## DATASET EXCERPTS
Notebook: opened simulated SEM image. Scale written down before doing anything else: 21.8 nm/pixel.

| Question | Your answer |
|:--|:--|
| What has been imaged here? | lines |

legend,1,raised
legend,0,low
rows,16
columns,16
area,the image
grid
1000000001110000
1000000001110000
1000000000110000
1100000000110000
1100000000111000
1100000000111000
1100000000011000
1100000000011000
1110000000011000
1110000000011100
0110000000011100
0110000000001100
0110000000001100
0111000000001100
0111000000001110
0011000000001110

## ASSIGNMENT
Set down exactly the lines from the opening line of the material through the line in which "0111000000001110" occurs, both included, and no other lines.

## PROBLEM SOLUTION
Notebook: opened simulated SEM image. Scale written down before doing anything else: 21.8 nm/pixel.

| Question | Your answer |
|:--|:--|
| What has been imaged here? | lines |

legend,1,raised
legend,0,low
rows,16
columns,16
area,the image
grid
1000000001110000
1000000001110000
1000000000110000
1100000000110000
1100000000111000
1100000000111000
1100000000011000
1100000000011000
1110000000011000
1110000000011100
0110000000011100
0110000000001100
0110000000001100
0111000000001100
0111000000001110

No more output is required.